Work task – Starting with the line containing "Modality | Subject |" and going on through the line containing "Area: the middle", return the lines of the data below exactly, and only those.

Extracted entries –
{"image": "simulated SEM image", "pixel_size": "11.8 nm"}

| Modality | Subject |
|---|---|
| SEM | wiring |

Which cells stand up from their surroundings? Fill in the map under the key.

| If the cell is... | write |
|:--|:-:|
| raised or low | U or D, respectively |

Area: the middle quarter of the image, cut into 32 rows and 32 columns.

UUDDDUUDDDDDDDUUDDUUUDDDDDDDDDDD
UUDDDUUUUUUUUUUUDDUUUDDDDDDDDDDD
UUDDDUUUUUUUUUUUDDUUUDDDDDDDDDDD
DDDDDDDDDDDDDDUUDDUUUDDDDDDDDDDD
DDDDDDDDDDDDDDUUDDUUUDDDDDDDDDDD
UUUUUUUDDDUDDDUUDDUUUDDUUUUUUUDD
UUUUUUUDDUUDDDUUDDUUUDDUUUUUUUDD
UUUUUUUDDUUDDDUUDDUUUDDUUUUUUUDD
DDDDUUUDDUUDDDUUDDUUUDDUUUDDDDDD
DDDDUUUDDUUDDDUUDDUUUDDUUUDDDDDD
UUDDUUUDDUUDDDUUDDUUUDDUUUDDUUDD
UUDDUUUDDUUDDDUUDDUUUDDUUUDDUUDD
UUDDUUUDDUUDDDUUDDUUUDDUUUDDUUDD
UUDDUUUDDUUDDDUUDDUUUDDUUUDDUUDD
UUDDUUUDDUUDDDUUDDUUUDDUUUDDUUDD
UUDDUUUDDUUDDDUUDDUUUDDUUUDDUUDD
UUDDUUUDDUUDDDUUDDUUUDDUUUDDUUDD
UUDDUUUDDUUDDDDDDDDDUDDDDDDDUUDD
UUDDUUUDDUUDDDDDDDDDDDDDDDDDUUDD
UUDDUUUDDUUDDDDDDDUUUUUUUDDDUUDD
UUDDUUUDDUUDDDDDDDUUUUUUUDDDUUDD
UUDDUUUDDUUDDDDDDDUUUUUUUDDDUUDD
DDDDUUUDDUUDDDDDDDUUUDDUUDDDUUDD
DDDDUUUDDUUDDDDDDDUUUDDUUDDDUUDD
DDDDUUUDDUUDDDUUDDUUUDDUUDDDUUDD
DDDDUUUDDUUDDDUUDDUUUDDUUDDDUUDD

Task solution –
| Modality | Subject |
|---|---|
| SEM | wiring |

Which cells stand up from their surroundings? Fill in the map under the key.

| If the cell is... | write |
|:--|:-:|
| raised or low | U or D, respectively |

Area: the middle quarter of the image, cut into 32 rows and 32 columns.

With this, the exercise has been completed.